::::

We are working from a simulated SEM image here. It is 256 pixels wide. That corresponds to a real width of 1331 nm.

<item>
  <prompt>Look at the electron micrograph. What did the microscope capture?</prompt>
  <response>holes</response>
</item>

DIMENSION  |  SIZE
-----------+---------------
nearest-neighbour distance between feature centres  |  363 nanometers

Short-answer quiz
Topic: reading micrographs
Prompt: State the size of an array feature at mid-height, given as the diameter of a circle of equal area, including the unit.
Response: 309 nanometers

::::

ACTIVITY: Restate word for word only the lines above from the line containing "Short-answer quiz" to the line containing "Prompt: State the", both of them included.

TASK ANSWER:
Short-answer quiz
Topic: reading micrographs
Prompt: State the size of an array feature at mid-height, given as the diameter of a circle of equal area, including the unit.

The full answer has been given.